=== Supplied data ===
---+---

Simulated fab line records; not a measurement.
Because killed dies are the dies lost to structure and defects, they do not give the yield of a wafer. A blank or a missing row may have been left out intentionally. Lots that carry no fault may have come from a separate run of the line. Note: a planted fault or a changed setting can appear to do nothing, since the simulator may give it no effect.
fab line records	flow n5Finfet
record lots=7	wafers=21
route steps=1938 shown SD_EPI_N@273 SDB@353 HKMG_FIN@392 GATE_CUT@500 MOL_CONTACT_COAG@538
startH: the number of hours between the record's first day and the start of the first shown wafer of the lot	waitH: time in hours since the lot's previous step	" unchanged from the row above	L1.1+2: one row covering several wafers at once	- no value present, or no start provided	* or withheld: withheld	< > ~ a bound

---+---

=== Requirement ===
Write out only the lines that run from the line containing "Because killed dies" through the line containing "route steps=1938 shown", both included, exactly as they appear above.

=== Answer area ===
Because killed dies are the dies lost to structure and defects, they do not give the yield of a wafer. A blank or a missing row may have been left out intentionally. Lots that carry no fault may have come from a separate run of the line. Note: a planted fault or a changed setting can appear to do nothing, since the simulator may give it no effect.
fab line records	flow n5Finfet
record lots=7	wafers=21
route steps=1938 shown SD_EPI_N@273 SDB@353 HKMG_FIN@392 GATE_CUT@500 MOL_CONTACT_COAG@538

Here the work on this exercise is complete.